* **SUPPLIED ENTRIES**:
--
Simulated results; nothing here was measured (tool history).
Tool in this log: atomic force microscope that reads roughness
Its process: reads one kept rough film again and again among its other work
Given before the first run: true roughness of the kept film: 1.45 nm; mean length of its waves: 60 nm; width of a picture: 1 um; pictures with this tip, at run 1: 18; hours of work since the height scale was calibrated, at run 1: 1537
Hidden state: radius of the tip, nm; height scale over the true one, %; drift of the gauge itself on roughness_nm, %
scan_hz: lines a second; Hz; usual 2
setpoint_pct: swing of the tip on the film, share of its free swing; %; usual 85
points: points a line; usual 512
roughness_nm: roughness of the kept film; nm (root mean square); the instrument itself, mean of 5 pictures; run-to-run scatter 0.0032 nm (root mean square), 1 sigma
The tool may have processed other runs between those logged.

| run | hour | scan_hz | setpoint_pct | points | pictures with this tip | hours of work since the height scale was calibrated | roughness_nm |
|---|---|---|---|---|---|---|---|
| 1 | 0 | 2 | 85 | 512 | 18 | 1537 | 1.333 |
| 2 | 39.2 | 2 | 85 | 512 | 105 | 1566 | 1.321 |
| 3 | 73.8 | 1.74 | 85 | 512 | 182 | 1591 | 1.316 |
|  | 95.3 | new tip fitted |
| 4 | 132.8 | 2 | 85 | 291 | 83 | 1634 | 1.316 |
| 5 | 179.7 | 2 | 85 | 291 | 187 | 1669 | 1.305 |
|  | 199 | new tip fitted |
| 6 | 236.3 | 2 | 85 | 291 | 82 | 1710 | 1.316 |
--

The lines needed run from the first line of the data through the line containing "199 | new tip fitted |"; give them again exactly and nothing else.

* **EXERCISE ANSWER**:
Simulated results; nothing here was measured (tool history).
Tool in this log: atomic force microscope that reads roughness
Its process: reads one kept rough film again and again among its other work
Given before the first run: true roughness of the kept film: 1.45 nm; mean length of its waves: 60 nm; width of a picture: 1 um; pictures with this tip, at run 1: 18; hours of work since the height scale was calibrated, at run 1: 1537
Hidden state: radius of the tip, nm; height scale over the true one, %; drift of the gauge itself on roughness_nm, %
scan_hz: lines a second; Hz; usual 2
setpoint_pct: swing of the tip on the film, share of its free swing; %; usual 85
points: points a line; usual 512
roughness_nm: roughness of the kept film; nm (root mean square); the instrument itself, mean of 5 pictures; run-to-run scatter 0.0032 nm (root mean square), 1 sigma
The tool may have processed other runs between those logged.

| run | hour | scan_hz | setpoint_pct | points | pictures with this tip | hours of work since the height scale was calibrated | roughness_nm |
|---|---|---|---|---|---|---|---|
| 1 | 0 | 2 | 85 | 512 | 18 | 1537 | 1.333 |
| 2 | 39.2 | 2 | 85 | 512 | 105 | 1566 | 1.321 |
| 3 | 73.8 | 1.74 | 85 | 512 | 182 | 1591 | 1.316 |
|  | 95.3 | new tip fitted |
| 4 | 132.8 | 2 | 85 | 291 | 83 | 1634 | 1.316 |
| 5 | 179.7 | 2 | 85 | 291 | 187 | 1669 | 1.305 |
|  | 199 | new tip fitted |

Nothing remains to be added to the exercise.